» **WORK ITEM**
Reproduce this listing from its first line through the line with "Just so we're", inclusive, leaving out all that follows.

» **DATA TO EXAMINE**
# # # # # # #

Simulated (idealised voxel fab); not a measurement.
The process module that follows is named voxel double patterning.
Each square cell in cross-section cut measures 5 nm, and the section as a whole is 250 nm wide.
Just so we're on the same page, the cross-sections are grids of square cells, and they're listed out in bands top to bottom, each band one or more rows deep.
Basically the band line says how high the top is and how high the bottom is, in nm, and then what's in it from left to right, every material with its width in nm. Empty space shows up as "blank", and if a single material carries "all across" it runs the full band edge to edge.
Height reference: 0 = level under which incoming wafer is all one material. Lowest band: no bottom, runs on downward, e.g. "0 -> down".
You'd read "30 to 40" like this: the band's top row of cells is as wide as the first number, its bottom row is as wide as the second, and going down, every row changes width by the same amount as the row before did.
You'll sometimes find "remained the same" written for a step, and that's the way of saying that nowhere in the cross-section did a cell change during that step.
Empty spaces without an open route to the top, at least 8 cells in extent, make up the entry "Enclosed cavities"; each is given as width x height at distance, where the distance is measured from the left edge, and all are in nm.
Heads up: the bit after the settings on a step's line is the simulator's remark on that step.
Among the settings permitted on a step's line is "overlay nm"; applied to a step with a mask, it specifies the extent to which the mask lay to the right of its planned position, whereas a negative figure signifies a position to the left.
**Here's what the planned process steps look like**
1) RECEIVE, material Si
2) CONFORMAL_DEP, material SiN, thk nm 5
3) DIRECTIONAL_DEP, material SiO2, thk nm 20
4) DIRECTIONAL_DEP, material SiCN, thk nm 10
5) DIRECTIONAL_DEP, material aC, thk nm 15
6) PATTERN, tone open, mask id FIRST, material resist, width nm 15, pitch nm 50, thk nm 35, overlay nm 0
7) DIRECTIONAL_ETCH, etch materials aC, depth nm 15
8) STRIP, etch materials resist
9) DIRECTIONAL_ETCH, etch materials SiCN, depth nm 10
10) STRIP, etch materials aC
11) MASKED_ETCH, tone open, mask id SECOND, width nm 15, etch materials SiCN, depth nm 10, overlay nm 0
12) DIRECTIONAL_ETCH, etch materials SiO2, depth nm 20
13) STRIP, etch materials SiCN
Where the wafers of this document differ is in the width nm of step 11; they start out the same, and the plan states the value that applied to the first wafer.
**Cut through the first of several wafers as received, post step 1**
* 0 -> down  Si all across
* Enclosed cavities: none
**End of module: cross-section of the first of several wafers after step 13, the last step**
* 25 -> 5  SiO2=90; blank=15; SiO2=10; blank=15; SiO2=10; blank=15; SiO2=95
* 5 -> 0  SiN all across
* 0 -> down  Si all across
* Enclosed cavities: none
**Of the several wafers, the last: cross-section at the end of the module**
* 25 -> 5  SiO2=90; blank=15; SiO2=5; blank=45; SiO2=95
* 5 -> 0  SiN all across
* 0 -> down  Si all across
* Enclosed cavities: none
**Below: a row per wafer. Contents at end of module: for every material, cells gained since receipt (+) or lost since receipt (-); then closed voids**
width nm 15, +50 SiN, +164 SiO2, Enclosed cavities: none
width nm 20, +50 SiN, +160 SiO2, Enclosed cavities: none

# # # # # # #

» **EXERCISE RESULT**
Simulated (idealised voxel fab); not a measurement.
The process module that follows is named voxel double patterning.
Each square cell in cross-section cut measures 5 nm, and the section as a whole is 250 nm wide.
Just so we're on the same page, the cross-sections are grids of square cells, and they're listed out in bands top to bottom, each band one or more rows deep.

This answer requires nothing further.